§ **WORK INSTRUCTION**: Print the listing in full, exactly as it stands.

** Opening ENTRIES SUPPLIED block **

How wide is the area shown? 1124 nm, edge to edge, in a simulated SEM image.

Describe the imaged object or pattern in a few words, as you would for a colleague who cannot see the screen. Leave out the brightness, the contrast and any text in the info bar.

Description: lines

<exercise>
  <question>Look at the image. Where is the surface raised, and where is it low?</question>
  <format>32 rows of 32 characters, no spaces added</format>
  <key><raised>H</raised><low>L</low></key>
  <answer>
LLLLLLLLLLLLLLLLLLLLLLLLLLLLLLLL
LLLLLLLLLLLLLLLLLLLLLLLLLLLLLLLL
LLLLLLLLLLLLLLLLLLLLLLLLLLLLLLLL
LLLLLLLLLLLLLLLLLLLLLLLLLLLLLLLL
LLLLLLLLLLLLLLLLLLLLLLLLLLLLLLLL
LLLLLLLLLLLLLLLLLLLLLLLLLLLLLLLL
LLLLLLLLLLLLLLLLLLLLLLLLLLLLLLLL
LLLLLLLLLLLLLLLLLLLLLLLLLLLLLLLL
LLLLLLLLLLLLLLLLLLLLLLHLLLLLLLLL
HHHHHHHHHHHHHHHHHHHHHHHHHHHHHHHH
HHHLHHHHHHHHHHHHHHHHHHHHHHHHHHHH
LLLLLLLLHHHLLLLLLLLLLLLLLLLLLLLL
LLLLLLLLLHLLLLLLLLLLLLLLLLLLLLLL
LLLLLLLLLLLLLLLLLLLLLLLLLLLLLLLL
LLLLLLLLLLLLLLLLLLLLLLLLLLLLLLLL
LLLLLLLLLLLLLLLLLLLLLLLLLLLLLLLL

** Closing ENTRIES SUPPLIED block **

§ **EXERCISE RESPONSE**:
How wide is the area shown? 1124 nm, edge to edge, in a simulated SEM image.

Describe the imaged object or pattern in a few words, as you would for a colleague who cannot see the screen. Leave out the brightness, the contrast and any text in the info bar.

Description: lines

<exercise>
  <question>Look at the image. Where is the surface raised, and where is it low?</question>
  <format>32 rows of 32 characters, no spaces added</format>
  <key><raised>H</raised><low>L</low></key>
  <answer>
LLLLLLLLLLLLLLLLLLLLLLLLLLLLLLLL
LLLLLLLLLLLLLLLLLLLLLLLLLLLLLLLL
LLLLLLLLLLLLLLLLLLLLLLLLLLLLLLLL
LLLLLLLLLLLLLLLLLLLLLLLLLLLLLLLL
LLLLLLLLLLLLLLLLLLLLLLLLLLLLLLLL
LLLLLLLLLLLLLLLLLLLLLLLLLLLLLLLL
LLLLLLLLLLLLLLLLLLLLLLLLLLLLLLLL
LLLLLLLLLLLLLLLLLLLLLLLLLLLLLLLL
LLLLLLLLLLLLLLLLLLLLLLHLLLLLLLLL
HHHHHHHHHHHHHHHHHHHHHHHHHHHHHHHH
HHHLHHHHHHHHHHHHHHHHHHHHHHHHHHHH
LLLLLLLLHHHLLLLLLLLLLLLLLLLLLLLL
LLLLLLLLLHLLLLLLLLLLLLLLLLLLLLLL
LLLLLLLLLLLLLLLLLLLLLLLLLLLLLLLL
LLLLLLLLLLLLLLLLLLLLLLLLLLLLLLLL
LLLLLLLLLLLLLLLLLLLLLLLLLLLLLLLL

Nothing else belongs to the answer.